+++
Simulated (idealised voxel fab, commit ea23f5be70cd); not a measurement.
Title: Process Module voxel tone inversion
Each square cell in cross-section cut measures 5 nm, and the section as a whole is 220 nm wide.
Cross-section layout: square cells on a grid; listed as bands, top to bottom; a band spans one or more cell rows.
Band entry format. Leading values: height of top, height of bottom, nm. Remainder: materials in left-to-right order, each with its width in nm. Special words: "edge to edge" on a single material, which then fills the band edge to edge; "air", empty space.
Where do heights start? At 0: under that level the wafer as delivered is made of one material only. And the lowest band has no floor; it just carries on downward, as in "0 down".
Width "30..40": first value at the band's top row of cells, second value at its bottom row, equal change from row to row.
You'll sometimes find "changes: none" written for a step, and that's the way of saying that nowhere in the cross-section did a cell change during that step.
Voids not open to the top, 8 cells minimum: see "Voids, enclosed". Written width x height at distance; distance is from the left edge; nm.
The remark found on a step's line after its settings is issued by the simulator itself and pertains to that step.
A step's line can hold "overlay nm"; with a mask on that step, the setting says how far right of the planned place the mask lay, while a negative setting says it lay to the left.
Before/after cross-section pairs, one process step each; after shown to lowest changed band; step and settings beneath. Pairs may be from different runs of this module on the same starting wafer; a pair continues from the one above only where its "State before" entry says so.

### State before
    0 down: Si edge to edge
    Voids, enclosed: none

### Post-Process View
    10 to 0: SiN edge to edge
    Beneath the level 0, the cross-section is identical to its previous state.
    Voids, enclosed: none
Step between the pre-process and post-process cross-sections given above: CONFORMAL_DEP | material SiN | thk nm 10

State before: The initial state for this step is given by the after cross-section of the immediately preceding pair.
+++

→ EXERCISE
Word for word, copy out all of the data shown above.

→ RESPONSE BOX
Simulated (idealised voxel fab, commit ea23f5be70cd); not a measurement.
Title: Process Module voxel tone inversion
Each square cell in cross-section cut measures 5 nm, and the section as a whole is 220 nm wide.
Cross-section layout: square cells on a grid; listed as bands, top to bottom; a band spans one or more cell rows.
Band entry format. Leading values: height of top, height of bottom, nm. Remainder: materials in left-to-right order, each with its width in nm. Special words: "edge to edge" on a single material, which then fills the band edge to edge; "air", empty space.
Where do heights start? At 0: under that level the wafer as delivered is made of one material only. And the lowest band has no floor; it just carries on downward, as in "0 down".
Width "30..40": first value at the band's top row of cells, second value at its bottom row, equal change from row to row.
You'll sometimes find "changes: none" written for a step, and that's the way of saying that nowhere in the cross-section did a cell change during that step.
Voids not open to the top, 8 cells minimum: see "Voids, enclosed". Written width x height at distance; distance is from the left edge; nm.
The remark found on a step's line after its settings is issued by the simulator itself and pertains to that step.
A step's line can hold "overlay nm"; with a mask on that step, the setting says how far right of the planned place the mask lay, while a negative setting says it lay to the left.
Before/after cross-section pairs, one process step each; after shown to lowest changed band; step and settings beneath. Pairs may be from different runs of this module on the same starting wafer; a pair continues from the one above only where its "State before" entry says so.

### State before
    0 down: Si edge to edge
    Voids, enclosed: none

### Post-Process View
    10 to 0: SiN edge to edge
    Beneath the level 0, the cross-section is identical to its previous state.
    Voids, enclosed: none
Step between the pre-process and post-process cross-sections given above: CONFORMAL_DEP | material SiN | thk nm 10

State before: The initial state for this step is given by the after cross-section of the immediately preceding pair.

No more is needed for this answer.